Assigned task: Everything from the line containing "Process: etch of" through the line containing "Units: thermal_oxide_etched_nm in nm" should be repeated exactly, and nothing else from the data.

'''
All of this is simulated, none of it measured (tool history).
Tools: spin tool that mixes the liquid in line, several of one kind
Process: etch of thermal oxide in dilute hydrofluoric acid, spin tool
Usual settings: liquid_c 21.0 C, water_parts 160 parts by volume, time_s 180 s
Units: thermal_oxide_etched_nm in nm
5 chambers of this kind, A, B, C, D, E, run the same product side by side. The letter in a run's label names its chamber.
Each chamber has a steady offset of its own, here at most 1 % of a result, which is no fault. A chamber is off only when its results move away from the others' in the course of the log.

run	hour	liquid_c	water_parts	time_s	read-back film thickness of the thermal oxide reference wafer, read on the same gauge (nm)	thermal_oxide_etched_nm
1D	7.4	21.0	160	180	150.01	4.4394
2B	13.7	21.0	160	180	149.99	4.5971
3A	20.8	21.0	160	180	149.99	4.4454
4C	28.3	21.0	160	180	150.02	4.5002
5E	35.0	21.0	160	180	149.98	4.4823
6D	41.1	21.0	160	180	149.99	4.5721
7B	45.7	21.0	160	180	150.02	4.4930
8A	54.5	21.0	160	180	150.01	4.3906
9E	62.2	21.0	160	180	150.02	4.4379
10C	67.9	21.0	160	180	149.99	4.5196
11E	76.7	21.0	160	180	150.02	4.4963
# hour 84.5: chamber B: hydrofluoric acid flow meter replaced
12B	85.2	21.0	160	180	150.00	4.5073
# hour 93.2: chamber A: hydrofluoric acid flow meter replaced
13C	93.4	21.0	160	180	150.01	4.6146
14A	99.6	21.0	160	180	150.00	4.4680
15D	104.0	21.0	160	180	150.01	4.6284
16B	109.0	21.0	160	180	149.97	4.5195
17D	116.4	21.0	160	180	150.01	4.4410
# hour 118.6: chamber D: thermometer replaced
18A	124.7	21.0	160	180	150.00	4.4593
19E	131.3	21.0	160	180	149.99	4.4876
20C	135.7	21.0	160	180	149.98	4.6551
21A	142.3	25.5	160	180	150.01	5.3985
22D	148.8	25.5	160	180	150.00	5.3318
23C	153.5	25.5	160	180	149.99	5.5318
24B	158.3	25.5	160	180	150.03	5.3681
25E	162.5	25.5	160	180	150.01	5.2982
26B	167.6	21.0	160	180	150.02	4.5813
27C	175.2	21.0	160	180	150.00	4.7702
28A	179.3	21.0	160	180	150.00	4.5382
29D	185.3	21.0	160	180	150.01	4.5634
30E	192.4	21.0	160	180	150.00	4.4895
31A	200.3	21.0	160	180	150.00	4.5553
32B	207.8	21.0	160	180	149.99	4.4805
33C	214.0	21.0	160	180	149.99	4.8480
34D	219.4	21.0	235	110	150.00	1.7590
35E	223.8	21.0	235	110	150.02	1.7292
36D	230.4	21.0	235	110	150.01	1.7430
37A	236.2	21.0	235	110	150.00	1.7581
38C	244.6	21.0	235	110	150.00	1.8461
'''

Answer area:
Process: etch of thermal oxide in dilute hydrofluoric acid, spin tool
Usual settings: liquid_c 21.0 C, water_parts 160 parts by volume, time_s 180 s
Units: thermal_oxide_etched_nm in nm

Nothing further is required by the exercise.